● ● ●

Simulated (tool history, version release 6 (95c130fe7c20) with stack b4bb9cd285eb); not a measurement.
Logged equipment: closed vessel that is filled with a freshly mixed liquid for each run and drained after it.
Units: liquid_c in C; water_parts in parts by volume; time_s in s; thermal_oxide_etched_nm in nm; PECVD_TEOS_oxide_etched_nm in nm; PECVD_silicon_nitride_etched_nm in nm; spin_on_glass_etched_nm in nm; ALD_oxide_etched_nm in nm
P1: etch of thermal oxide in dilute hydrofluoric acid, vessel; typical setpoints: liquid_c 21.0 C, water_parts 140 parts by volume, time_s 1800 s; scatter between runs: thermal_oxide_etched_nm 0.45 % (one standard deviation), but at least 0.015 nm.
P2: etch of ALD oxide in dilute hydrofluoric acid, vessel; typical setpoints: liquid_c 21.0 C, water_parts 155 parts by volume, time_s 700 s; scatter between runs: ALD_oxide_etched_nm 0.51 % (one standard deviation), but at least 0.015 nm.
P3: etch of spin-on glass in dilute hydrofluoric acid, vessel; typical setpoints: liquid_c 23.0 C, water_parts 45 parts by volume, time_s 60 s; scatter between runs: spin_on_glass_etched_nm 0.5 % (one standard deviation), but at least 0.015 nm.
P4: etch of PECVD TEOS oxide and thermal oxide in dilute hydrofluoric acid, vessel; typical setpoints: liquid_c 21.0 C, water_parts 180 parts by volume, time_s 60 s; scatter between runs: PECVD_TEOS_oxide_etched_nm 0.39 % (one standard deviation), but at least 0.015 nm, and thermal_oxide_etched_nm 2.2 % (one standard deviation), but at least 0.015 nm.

● ● ●

The data are to be transcribed in full, exactly as given.

Simulated (tool history, version release 6 (95c130fe7c20) with stack b4bb9cd285eb); not a measurement.
Logged equipment: closed vessel that is filled with a freshly mixed liquid for each run and drained after it.
Units: liquid_c in C; water_parts in parts by volume; time_s in s; thermal_oxide_etched_nm in nm; PECVD_TEOS_oxide_etched_nm in nm; PECVD_silicon_nitride_etched_nm in nm; spin_on_glass_etched_nm in nm; ALD_oxide_etched_nm in nm
P1: etch of thermal oxide in dilute hydrofluoric acid, vessel; typical setpoints: liquid_c 21.0 C, water_parts 140 parts by volume, time_s 1800 s; scatter between runs: thermal_oxide_etched_nm 0.45 % (one standard deviation), but at least 0.015 nm.
P2: etch of ALD oxide in dilute hydrofluoric acid, vessel; typical setpoints: liquid_c 21.0 C, water_parts 155 parts by volume, time_s 700 s; scatter between runs: ALD_oxide_etched_nm 0.51 % (one standard deviation), but at least 0.015 nm.
P3: etch of spin-on glass in dilute hydrofluoric acid, vessel; typical setpoints: liquid_c 23.0 C, water_parts 45 parts by volume, time_s 60 s; scatter between runs: spin_on_glass_etched_nm 0.5 % (one standard deviation), but at least 0.015 nm.
P4: etch of PECVD TEOS oxide and thermal oxide in dilute hydrofluoric acid, vessel; typical setpoints: liquid_c 21.0 C, water_parts 180 parts by volume, time_s 60 s; scatter between runs: PECVD_TEOS_oxide_etched_nm 0.39 % (one standard deviation), but at least 0.015 nm, and thermal_oxide_etched_nm 2.2 % (one standard deviation), but at least 0.015 nm.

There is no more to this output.